:: DATA PROVIDED ::
/---

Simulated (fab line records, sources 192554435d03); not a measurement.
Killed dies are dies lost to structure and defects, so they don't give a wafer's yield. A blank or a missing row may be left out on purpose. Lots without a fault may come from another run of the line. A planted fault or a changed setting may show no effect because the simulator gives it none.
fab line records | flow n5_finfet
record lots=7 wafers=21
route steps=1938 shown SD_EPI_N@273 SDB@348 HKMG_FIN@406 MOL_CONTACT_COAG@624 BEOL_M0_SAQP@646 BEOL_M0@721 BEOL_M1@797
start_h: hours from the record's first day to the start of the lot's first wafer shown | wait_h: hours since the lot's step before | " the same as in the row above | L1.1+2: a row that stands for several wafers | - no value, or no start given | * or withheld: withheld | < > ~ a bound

\---

The entire listing is to be printed once more, word for word.

Simulated (fab line records, sources 192554435d03); not a measurement.
Killed dies are dies lost to structure and defects, so they don't give a wafer's yield. A blank or a missing row may be left out on purpose. Lots without a fault may come from another run of the line. A planted fault or a changed setting may show no effect because the simulator gives it none.
fab line records | flow n5_finfet
record lots=7 wafers=21
route steps=1938 shown SD_EPI_N@273 SDB@348 HKMG_FIN@406 MOL_CONTACT_COAG@624 BEOL_M0_SAQP@646 BEOL_M0@721 BEOL_M1@797
start_h: hours from the record's first day to the start of the lot's first wafer shown | wait_h: hours since the lot's step before | " the same as in the row above | L1.1+2: a row that stands for several wafers | - no value, or no start given | * or withheld: withheld | < > ~ a bound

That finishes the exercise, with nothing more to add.